Work instruction: All of the entries below are to be repeated word for word.

*-*-*
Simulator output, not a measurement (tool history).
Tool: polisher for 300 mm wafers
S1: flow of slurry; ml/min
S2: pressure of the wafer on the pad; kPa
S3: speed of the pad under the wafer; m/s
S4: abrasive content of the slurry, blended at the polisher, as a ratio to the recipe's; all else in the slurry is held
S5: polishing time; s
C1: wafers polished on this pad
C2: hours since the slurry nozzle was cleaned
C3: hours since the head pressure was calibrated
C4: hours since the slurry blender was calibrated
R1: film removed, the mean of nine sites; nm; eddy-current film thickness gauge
*-*-*

Exercise answer:
Simulator output, not a measurement (tool history).
Tool: polisher for 300 mm wafers
S1: flow of slurry; ml/min
S2: pressure of the wafer on the pad; kPa
S3: speed of the pad under the wafer; m/s
S4: abrasive content of the slurry, blended at the polisher, as a ratio to the recipe's; all else in the slurry is held
S5: polishing time; s
C1: wafers polished on this pad
C2: hours since the slurry nozzle was cleaned
C3: hours since the head pressure was calibrated
C4: hours since the slurry blender was calibrated
R1: film removed, the mean of nine sites; nm; eddy-current film thickness gauge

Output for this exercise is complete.